**Data for analysis**:
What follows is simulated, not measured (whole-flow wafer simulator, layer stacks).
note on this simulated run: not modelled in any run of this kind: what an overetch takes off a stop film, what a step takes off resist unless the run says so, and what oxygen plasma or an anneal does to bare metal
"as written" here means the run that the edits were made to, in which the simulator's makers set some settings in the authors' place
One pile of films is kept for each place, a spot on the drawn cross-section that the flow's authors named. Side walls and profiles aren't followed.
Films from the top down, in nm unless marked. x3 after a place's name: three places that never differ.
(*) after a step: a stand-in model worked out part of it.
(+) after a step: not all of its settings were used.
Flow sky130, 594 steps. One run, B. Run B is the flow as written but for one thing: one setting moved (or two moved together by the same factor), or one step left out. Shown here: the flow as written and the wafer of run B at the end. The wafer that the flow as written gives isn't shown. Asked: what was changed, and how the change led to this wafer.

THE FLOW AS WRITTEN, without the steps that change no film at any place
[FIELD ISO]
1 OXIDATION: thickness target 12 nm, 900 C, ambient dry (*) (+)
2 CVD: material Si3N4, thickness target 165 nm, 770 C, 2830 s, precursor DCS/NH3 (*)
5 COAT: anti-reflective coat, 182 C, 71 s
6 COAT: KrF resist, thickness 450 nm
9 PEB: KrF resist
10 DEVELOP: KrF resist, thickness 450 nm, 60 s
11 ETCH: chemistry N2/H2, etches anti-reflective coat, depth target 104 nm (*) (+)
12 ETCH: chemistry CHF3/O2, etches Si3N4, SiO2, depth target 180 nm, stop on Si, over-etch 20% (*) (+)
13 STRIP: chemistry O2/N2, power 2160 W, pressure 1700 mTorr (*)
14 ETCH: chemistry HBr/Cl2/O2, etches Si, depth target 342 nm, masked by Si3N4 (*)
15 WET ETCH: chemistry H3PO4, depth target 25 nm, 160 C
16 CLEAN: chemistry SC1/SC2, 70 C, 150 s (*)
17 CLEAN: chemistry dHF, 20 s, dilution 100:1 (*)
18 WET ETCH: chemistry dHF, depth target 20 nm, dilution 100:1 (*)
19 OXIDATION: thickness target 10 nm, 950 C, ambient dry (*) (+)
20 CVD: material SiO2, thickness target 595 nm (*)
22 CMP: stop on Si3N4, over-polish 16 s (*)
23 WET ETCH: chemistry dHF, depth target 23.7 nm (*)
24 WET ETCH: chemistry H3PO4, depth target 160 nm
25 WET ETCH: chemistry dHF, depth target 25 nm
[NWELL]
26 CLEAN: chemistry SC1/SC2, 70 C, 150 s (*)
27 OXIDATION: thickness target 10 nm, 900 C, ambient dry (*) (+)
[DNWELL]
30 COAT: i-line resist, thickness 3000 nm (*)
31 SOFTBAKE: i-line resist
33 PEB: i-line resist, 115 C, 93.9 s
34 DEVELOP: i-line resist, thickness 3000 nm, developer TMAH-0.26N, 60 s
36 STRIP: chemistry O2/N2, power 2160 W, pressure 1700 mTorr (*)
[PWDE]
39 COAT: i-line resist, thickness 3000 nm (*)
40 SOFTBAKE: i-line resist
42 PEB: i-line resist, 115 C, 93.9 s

**Work instruction**: From the opening line of the data above, please print each line as written up to and including the line that contains "note on this", and nothing more.

**Written reply**:
What follows is simulated, not measured (whole-flow wafer simulator, layer stacks).
note on this simulated run: not modelled in any run of this kind: what an overetch takes off a stop film, what a step takes off resist unless the run says so, and what oxygen plasma or an anneal does to bare metal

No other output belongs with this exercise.